-- Provided material --
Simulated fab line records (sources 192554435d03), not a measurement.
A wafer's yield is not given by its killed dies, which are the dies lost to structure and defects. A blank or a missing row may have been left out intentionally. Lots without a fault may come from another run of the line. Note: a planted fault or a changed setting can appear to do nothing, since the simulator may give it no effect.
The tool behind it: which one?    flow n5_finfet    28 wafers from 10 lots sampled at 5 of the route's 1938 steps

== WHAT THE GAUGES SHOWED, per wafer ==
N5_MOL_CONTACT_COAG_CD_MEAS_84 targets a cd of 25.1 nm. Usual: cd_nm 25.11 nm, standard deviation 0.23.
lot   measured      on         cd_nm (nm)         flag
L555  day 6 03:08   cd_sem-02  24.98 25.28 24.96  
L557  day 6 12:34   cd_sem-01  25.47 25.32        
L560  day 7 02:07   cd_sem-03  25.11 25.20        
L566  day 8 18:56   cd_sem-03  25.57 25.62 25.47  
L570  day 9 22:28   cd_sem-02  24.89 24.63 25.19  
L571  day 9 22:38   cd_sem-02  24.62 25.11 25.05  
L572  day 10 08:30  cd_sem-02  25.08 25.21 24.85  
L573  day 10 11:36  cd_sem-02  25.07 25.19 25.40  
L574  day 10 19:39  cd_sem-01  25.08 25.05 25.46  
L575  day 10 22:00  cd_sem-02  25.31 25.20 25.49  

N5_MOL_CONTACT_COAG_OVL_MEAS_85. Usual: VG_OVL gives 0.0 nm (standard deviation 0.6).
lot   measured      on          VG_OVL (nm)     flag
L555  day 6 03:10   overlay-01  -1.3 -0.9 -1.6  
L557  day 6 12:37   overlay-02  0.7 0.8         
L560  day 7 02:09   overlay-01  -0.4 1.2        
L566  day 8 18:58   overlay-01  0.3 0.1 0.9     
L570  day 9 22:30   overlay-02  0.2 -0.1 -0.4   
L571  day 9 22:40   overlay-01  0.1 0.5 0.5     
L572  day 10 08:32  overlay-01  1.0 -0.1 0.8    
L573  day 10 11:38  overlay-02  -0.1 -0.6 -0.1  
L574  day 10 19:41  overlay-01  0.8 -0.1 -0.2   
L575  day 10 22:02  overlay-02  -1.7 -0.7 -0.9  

-- Assignment --
Please restate only the opening stretch of the records above: every line from the first through the one containing "0.2 -0.1 -0.4", exactly as written.

-- Exercise solution --
Simulated fab line records (sources 192554435d03), not a measurement.
A wafer's yield is not given by its killed dies, which are the dies lost to structure and defects. A blank or a missing row may have been left out intentionally. Lots without a fault may come from another run of the line. Note: a planted fault or a changed setting can appear to do nothing, since the simulator may give it no effect.
The tool behind it: which one?    flow n5_finfet    28 wafers from 10 lots sampled at 5 of the route's 1938 steps

== WHAT THE GAUGES SHOWED, per wafer ==
N5_MOL_CONTACT_COAG_CD_MEAS_84 targets a cd of 25.1 nm. Usual: cd_nm 25.11 nm, standard deviation 0.23.
lot   measured      on         cd_nm (nm)         flag
L555  day 6 03:08   cd_sem-02  24.98 25.28 24.96  
L557  day 6 12:34   cd_sem-01  25.47 25.32        
L560  day 7 02:07   cd_sem-03  25.11 25.20        
L566  day 8 18:56   cd_sem-03  25.57 25.62 25.47  
L570  day 9 22:28   cd_sem-02  24.89 24.63 25.19  
L571  day 9 22:38   cd_sem-02  24.62 25.11 25.05  
L572  day 10 08:30  cd_sem-02  25.08 25.21 24.85  
L573  day 10 11:36  cd_sem-02  25.07 25.19 25.40  
L574  day 10 19:39  cd_sem-01  25.08 25.05 25.46  
L575  day 10 22:00  cd_sem-02  25.31 25.20 25.49  

N5_MOL_CONTACT_COAG_OVL_MEAS_85. Usual: VG_OVL gives 0.0 nm (standard deviation 0.6).
lot   measured      on          VG_OVL (nm)     flag
L555  day 6 03:10   overlay-01  -1.3 -0.9 -1.6  
L557  day 6 12:37   overlay-02  0.7 0.8         
L560  day 7 02:09   overlay-01  -0.4 1.2        
L566  day 8 18:58   overlay-01  0.3 0.1 0.9     
L570  day 9 22:30   overlay-02  0.2 -0.1 -0.4   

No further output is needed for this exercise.